Data records:
━━━━━━━━━━━━━━━━━━━━━━━━━━━━━━

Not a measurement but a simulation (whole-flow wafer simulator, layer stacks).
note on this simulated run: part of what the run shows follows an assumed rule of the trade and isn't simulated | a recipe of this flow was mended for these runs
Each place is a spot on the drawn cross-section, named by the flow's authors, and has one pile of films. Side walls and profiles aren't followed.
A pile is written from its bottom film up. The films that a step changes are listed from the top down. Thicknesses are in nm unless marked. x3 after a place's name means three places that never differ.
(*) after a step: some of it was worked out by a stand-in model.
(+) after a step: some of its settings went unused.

━━━━━━━━━━━━━━━━━━━━━━━━━━━━━━

Task item: Print out each line of the data exactly.

Task answer:
Not a measurement but a simulation (whole-flow wafer simulator, layer stacks).
note on this simulated run: part of what the run shows follows an assumed rule of the trade and isn't simulated | a recipe of this flow was mended for these runs
Each place is a spot on the drawn cross-section, named by the flow's authors, and has one pile of films. Side walls and profiles aren't followed.
A pile is written from its bottom film up. The films that a step changes are listed from the top down. Thicknesses are in nm unless marked. x3 after a place's name means three places that never differ.
(*) after a step: some of it was worked out by a stand-in model.
(+) after a step: some of its settings went unused.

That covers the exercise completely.